= ACTIVITY =
Reproduce the entries below character for character.

####################

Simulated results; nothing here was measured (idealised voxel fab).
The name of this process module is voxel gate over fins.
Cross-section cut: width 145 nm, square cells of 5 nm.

####################

= TASK ANSWER =
Simulated results; nothing here was measured (idealised voxel fab).
The name of this process module is voxel gate over fins.
Cross-section cut: width 145 nm, square cells of 5 nm.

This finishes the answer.